Could you write the entries out again, exactly as they appear?

☆ ☆ ☆
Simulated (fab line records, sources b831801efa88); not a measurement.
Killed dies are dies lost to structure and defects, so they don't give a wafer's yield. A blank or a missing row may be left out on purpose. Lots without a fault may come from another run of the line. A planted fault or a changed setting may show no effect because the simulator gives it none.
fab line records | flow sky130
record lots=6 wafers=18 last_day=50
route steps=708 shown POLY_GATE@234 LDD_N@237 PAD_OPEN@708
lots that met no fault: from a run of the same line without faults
☆ ☆ ☆

▶ [TASK ANSWER]
Simulated (fab line records, sources b831801efa88); not a measurement.
Killed dies are dies lost to structure and defects, so they don't give a wafer's yield. A blank or a missing row may be left out on purpose. Lots without a fault may come from another run of the line. A planted fault or a changed setting may show no effect because the simulator gives it none.
fab line records | flow sky130
record lots=6 wafers=18 last_day=50
route steps=708 shown POLY_GATE@234 LDD_N@237 PAD_OPEN@708
lots that met no fault: from a run of the same line without faults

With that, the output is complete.